Exercise data:
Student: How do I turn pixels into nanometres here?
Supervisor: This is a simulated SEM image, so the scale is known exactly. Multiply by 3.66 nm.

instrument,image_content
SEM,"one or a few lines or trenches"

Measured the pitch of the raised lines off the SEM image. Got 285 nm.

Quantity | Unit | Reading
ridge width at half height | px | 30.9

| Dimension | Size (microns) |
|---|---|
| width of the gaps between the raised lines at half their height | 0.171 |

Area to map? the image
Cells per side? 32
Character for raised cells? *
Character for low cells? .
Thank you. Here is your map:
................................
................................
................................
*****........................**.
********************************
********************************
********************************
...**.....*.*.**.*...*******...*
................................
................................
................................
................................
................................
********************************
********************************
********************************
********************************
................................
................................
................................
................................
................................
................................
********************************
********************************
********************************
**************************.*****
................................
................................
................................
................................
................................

Work request: Copy each line of the records verbatim.

Response:
Student: How do I turn pixels into nanometres here?
Supervisor: This is a simulated SEM image, so the scale is known exactly. Multiply by 3.66 nm.

instrument,image_content
SEM,"one or a few lines or trenches"

Measured the pitch of the raised lines off the SEM image. Got 285 nm.

Quantity | Unit | Reading
ridge width at half height | px | 30.9

| Dimension | Size (microns) |
|---|---|
| width of the gaps between the raised lines at half their height | 0.171 |

Area to map? the image
Cells per side? 32
Character for raised cells? *
Character for low cells? .
Thank you. Here is your map:
................................
................................
................................
*****........................**.
********************************
********************************
********************************
...**.....*.*.**.*...*******...*
................................
................................
................................
................................
................................
********************************
********************************
********************************
********************************
................................
................................
................................
................................
................................
................................
********************************
********************************
********************************
**************************.*****
................................
................................
................................
................................
................................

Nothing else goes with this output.